WORK ITEM: Set down all of the data again, character for character.

INFORMATION PROVIDED:
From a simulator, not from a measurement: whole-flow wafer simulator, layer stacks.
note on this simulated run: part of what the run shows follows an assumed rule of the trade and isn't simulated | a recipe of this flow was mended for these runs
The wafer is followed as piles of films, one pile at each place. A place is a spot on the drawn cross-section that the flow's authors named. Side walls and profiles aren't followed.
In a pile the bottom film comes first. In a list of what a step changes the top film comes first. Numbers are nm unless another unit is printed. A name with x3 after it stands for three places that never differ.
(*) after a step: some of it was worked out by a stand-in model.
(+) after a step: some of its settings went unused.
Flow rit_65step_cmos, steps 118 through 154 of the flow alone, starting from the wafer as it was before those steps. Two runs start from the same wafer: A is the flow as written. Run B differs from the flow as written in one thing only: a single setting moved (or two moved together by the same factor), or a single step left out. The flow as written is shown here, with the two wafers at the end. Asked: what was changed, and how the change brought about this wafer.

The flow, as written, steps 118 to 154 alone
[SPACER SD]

EXERCISE RESPONSE:
From a simulator, not from a measurement: whole-flow wafer simulator, layer stacks.
note on this simulated run: part of what the run shows follows an assumed rule of the trade and isn't simulated | a recipe of this flow was mended for these runs
The wafer is followed as piles of films, one pile at each place. A place is a spot on the drawn cross-section that the flow's authors named. Side walls and profiles aren't followed.
In a pile the bottom film comes first. In a list of what a step changes the top film comes first. Numbers are nm unless another unit is printed. A name with x3 after it stands for three places that never differ.
(*) after a step: some of it was worked out by a stand-in model.
(+) after a step: some of its settings went unused.
Flow rit_65step_cmos, steps 118 through 154 of the flow alone, starting from the wafer as it was before those steps. Two runs start from the same wafer: A is the flow as written. Run B differs from the flow as written in one thing only: a single setting moved (or two moved together by the same factor), or a single step left out. The flow as written is shown here, with the two wafers at the end. Asked: what was changed, and how the change brought about this wafer.

The flow, as written, steps 118 to 154 alone
[SPACER SD]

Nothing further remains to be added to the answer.